__EXERCISE__:
Copy out every record below, word for word.

__DATA__:
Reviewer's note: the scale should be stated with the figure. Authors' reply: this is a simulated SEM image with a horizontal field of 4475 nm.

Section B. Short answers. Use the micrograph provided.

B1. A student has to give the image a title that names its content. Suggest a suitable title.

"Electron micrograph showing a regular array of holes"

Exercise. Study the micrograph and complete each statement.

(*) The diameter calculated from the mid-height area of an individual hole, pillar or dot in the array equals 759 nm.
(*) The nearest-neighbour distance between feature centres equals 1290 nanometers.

__PROBLEM SOLUTION__:
Reviewer's note: the scale should be stated with the figure. Authors' reply: this is a simulated SEM image with a horizontal field of 4475 nm.

Section B. Short answers. Use the micrograph provided.

B1. A student has to give the image a title that names its content. Suggest a suitable title.

"Electron micrograph showing a regular array of holes"

Exercise. Study the micrograph and complete each statement.

(*) The diameter calculated from the mid-height area of an individual hole, pillar or dot in the array equals 759 nm.
(*) The nearest-neighbour distance between feature centres equals 1290 nanometers.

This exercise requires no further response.